▶ **Supplied entries**
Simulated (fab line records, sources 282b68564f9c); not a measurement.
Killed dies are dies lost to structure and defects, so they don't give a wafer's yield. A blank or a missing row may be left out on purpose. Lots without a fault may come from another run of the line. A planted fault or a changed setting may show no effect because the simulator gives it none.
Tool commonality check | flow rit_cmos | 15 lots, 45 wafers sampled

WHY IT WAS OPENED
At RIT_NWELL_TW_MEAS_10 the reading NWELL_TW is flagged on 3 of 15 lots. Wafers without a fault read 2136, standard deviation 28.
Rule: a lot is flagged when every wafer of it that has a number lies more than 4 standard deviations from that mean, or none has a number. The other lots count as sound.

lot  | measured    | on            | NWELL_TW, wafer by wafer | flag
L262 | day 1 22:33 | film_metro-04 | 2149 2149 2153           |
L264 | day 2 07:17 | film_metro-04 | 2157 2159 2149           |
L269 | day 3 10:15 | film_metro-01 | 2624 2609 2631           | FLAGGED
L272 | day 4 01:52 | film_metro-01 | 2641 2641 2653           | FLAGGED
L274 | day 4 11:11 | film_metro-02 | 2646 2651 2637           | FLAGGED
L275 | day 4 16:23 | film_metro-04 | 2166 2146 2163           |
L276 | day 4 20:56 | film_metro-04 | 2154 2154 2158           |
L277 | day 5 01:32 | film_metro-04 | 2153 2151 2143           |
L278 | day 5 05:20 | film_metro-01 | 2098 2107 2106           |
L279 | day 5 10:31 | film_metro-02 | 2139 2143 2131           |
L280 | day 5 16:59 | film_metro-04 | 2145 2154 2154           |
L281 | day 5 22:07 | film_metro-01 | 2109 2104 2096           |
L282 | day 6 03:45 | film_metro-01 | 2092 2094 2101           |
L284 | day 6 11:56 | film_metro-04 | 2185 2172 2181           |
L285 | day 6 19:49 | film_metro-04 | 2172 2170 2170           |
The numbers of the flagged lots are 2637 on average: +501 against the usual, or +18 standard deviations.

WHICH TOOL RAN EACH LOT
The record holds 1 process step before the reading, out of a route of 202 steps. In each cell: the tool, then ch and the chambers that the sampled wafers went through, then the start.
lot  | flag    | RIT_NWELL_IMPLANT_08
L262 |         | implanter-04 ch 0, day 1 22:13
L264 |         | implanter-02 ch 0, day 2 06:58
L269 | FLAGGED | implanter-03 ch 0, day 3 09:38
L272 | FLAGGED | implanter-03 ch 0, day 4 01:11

▶ **Assignment**
Each line from the first line of the listing through the line containing "Rule: a lot" must be set down exactly; no other line belongs in the answer.

▶ **Solution**
Simulated (fab line records, sources 282b68564f9c); not a measurement.
Killed dies are dies lost to structure and defects, so they don't give a wafer's yield. A blank or a missing row may be left out on purpose. Lots without a fault may come from another run of the line. A planted fault or a changed setting may show no effect because the simulator gives it none.
Tool commonality check | flow rit_cmos | 15 lots, 45 wafers sampled

WHY IT WAS OPENED
At RIT_NWELL_TW_MEAS_10 the reading NWELL_TW is flagged on 3 of 15 lots. Wafers without a fault read 2136, standard deviation 28.
Rule: a lot is flagged when every wafer of it that has a number lies more than 4 standard deviations from that mean, or none has a number. The other lots count as sound.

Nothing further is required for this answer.